**Provided material**
──────────────────────────────

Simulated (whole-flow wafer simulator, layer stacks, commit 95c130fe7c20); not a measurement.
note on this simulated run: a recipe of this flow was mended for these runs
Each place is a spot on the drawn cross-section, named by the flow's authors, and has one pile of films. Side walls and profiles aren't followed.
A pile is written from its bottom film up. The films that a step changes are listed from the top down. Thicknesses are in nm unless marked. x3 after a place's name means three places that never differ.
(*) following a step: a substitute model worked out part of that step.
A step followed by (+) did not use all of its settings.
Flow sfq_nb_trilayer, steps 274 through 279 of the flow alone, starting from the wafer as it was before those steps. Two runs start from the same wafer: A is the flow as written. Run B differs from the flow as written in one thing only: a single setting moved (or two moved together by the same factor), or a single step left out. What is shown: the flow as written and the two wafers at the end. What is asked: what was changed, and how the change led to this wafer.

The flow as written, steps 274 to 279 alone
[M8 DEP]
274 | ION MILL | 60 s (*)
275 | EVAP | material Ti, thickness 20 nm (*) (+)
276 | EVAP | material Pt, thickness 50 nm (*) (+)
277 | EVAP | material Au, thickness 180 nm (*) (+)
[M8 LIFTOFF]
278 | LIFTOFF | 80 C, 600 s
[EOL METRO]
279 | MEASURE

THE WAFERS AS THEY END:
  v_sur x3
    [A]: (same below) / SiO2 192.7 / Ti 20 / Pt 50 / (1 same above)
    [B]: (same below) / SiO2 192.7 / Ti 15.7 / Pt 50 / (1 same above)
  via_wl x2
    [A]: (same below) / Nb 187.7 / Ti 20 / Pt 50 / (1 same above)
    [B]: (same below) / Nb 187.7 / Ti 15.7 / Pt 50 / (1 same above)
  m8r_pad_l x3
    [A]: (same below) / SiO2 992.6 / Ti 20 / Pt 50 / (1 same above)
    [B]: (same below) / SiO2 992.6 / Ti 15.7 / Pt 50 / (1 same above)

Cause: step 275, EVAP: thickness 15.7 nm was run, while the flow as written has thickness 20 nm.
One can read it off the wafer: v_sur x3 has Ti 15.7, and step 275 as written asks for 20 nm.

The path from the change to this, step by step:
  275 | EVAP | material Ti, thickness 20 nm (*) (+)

──────────────────────────────

The response should hold exactly the lines starting at the line with "[EOL METRO]" and ending at the line with "The path from", and no other line of the material above.

[EOL METRO]
279 | MEASURE

THE WAFERS AS THEY END:
  v_sur x3
    [A]: (same below) / SiO2 192.7 / Ti 20 / Pt 50 / (1 same above)
    [B]: (same below) / SiO2 192.7 / Ti 15.7 / Pt 50 / (1 same above)
  via_wl x2
    [A]: (same below) / Nb 187.7 / Ti 20 / Pt 50 / (1 same above)
    [B]: (same below) / Nb 187.7 / Ti 15.7 / Pt 50 / (1 same above)
  m8r_pad_l x3
    [A]: (same below) / SiO2 992.6 / Ti 20 / Pt 50 / (1 same above)
    [B]: (same below) / SiO2 992.6 / Ti 15.7 / Pt 50 / (1 same above)

Cause: step 275, EVAP: thickness 15.7 nm was run, while the flow as written has thickness 20 nm.
One can read it off the wafer: v_sur x3 has Ti 15.7, and step 275 as written asks for 20 nm.

The path from the change to this, step by step:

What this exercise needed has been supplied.